---------- THE DATA

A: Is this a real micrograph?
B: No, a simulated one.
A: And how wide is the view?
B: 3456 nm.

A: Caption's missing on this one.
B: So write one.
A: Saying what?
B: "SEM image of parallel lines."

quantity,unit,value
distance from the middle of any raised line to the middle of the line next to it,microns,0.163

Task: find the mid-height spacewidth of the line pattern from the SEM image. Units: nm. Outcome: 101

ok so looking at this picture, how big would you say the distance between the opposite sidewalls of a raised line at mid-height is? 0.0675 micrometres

--------------------

• **WORK ITEM**: Extract the full listing and reproduce each line exactly.

• **TASK SOLUTION**:
A: Is this a real micrograph?
B: No, a simulated one.
A: And how wide is the view?
B: 3456 nm.

A: Caption's missing on this one.
B: So write one.
A: Saying what?
B: "SEM image of parallel lines."

quantity,unit,value
distance from the middle of any raised line to the middle of the line next to it,microns,0.163

Task: find the mid-height spacewidth of the line pattern from the SEM image. Units: nm. Outcome: 101

ok so looking at this picture, how big would you say the distance between the opposite sidewalls of a raised line at mid-height is? 0.0675 micrometres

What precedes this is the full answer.